....

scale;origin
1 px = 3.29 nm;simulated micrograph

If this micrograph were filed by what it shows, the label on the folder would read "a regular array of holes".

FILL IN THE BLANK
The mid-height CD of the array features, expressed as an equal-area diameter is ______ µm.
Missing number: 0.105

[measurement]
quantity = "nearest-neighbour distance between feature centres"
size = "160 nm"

....

EXERCISE:
Write down all of the listing exactly.

PROBLEM SOLUTION:
scale;origin
1 px = 3.29 nm;simulated micrograph

If this micrograph were filed by what it shows, the label on the folder would read "a regular array of holes".

FILL IN THE BLANK
The mid-height CD of the array features, expressed as an equal-area diameter is ______ µm.
Missing number: 0.105

[measurement]
quantity = "nearest-neighbour distance between feature centres"
size = "160 nm"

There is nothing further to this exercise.